• Work item:
Take the data below. Output it exactly from its first line through the line containing "Displayed cross-section: cut, width".

• Provided information:
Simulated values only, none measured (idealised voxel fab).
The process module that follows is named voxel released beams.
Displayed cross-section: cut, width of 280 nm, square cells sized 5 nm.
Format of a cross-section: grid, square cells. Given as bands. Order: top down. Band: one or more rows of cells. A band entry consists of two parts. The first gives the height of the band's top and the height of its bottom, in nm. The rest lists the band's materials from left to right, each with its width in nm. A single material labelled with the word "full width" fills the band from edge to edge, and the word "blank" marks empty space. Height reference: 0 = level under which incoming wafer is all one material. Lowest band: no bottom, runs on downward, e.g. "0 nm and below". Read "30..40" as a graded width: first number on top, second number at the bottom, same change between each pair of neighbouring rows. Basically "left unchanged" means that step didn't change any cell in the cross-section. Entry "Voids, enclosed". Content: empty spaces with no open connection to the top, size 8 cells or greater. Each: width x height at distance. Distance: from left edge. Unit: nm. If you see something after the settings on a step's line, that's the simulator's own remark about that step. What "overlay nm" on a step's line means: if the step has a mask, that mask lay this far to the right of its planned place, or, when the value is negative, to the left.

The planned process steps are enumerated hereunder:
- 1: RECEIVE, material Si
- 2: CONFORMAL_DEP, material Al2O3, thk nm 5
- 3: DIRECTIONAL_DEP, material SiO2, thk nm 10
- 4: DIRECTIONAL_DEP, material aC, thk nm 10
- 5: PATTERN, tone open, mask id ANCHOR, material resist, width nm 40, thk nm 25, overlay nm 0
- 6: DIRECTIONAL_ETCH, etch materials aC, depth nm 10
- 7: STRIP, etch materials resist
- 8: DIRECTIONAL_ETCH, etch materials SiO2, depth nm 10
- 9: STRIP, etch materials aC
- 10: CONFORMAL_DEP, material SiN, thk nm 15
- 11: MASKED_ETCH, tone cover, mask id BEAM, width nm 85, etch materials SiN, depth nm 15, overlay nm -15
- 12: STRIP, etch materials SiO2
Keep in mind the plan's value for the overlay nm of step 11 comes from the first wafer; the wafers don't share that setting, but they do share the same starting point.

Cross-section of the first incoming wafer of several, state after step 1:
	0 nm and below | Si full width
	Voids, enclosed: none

• Written reply:
Simulated values only, none measured (idealised voxel fab).
The process module that follows is named voxel released beams.
Displayed cross-section: cut, width of 280 nm, square cells sized 5 nm.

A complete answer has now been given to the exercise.